_Work instruction:_ Give back every line of the data, word for word.

_Source information:_
--- --- ---

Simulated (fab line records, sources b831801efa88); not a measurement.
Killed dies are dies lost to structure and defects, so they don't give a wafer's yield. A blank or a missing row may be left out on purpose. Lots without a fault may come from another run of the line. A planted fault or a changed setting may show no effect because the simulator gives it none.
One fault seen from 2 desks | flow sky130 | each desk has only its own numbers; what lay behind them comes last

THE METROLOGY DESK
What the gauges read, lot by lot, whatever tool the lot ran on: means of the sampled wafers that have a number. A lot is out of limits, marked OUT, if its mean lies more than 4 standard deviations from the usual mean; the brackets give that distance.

--- --- ---

_Response:_
Simulated (fab line records, sources b831801efa88); not a measurement.
Killed dies are dies lost to structure and defects, so they don't give a wafer's yield. A blank or a missing row may be left out on purpose. Lots without a fault may come from another run of the line. A planted fault or a changed setting may show no effect because the simulator gives it none.
One fault seen from 2 desks | flow sky130 | each desk has only its own numbers; what lay behind them comes last

THE METROLOGY DESK
What the gauges read, lot by lot, whatever tool the lot ran on: means of the sampled wafers that have a number. A lot is out of limits, marked OUT, if its mean lies more than 4 standard deviations from the usual mean; the brackets give that distance.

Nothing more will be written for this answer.